Entries shown
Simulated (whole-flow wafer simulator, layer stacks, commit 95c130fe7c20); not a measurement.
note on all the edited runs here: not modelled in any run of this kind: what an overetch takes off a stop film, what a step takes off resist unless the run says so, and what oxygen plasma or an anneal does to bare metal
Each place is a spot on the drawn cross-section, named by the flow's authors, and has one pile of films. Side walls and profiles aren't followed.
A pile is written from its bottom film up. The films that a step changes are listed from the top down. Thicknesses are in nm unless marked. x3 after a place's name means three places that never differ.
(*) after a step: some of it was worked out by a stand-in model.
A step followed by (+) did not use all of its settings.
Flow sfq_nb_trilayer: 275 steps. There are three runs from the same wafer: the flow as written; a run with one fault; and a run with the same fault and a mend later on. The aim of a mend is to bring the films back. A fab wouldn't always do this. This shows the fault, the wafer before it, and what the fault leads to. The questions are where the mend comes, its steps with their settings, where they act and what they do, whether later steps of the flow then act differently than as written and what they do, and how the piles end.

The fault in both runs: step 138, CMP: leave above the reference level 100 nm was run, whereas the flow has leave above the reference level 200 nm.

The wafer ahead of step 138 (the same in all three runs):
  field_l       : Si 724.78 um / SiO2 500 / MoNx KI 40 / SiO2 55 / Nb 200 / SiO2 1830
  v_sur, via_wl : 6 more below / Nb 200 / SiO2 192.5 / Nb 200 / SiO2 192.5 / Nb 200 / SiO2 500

Work request
In the entries above, the lines from the one bearing "The wafer ahead" up to and including the one bearing "200 / SiO2 1830" should be transcribed exactly; no other line is wanted.

Your solution
The wafer ahead of step 138 (the same in all three runs):
  field_l       : Si 724.78 um / SiO2 500 / MoNx KI 40 / SiO2 55 / Nb 200 / SiO2 1830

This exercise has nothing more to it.